- WORK REQUEST -
Once you have reviewed the listing below, restate it word for word.

- MATERIAL PROVIDED -
══════════════════════════════

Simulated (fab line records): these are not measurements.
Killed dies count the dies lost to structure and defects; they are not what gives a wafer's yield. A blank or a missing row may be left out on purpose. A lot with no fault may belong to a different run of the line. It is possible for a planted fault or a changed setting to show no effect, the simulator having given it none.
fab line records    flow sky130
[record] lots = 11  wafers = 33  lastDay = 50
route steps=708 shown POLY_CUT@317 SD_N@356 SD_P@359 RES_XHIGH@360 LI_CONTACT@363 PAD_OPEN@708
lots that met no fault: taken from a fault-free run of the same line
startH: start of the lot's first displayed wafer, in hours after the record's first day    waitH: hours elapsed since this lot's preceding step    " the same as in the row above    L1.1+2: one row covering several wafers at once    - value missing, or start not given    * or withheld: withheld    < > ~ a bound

══════════════════════════════

- ANSWER SECTION -
Simulated (fab line records): these are not measurements.
Killed dies count the dies lost to structure and defects; they are not what gives a wafer's yield. A blank or a missing row may be left out on purpose. A lot with no fault may belong to a different run of the line. It is possible for a planted fault or a changed setting to show no effect, the simulator having given it none.
fab line records    flow sky130
[record] lots = 11  wafers = 33  lastDay = 50
route steps=708 shown POLY_CUT@317 SD_N@356 SD_P@359 RES_XHIGH@360 LI_CONTACT@363 PAD_OPEN@708
lots that met no fault: taken from a fault-free run of the same line
startH: start of the lot's first displayed wafer, in hours after the record's first day    waitH: hours elapsed since this lot's preceding step    " the same as in the row above    L1.1+2: one row covering several wafers at once    - value missing, or start not given    * or withheld: withheld    < > ~ a bound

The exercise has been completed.